§ **ASSIGNED TASK**
Write out exactly the lines of the entries below from the one holding "(*) following a" to the one holding "(+) following a", inclusive, and leave out all other lines.

§ **INFORMATION**
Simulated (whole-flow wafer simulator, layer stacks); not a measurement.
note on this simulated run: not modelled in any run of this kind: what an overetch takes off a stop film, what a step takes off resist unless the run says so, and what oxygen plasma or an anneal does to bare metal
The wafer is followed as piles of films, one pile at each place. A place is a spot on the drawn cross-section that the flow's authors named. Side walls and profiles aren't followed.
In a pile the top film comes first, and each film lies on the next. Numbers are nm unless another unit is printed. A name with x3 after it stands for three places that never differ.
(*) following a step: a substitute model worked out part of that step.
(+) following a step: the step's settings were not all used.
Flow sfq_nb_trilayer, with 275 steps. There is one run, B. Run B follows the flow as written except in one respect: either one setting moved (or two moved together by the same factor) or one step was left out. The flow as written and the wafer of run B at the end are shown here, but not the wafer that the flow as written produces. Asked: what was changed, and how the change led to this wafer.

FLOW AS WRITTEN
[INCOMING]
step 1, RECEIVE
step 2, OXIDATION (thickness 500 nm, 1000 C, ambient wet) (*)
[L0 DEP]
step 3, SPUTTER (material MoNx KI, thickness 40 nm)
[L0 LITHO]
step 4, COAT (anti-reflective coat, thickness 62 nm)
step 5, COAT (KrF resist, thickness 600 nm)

§ **EXPECTED ANSWER**
(*) following a step: a substitute model worked out part of that step.
(+) following a step: the step's settings were not all used.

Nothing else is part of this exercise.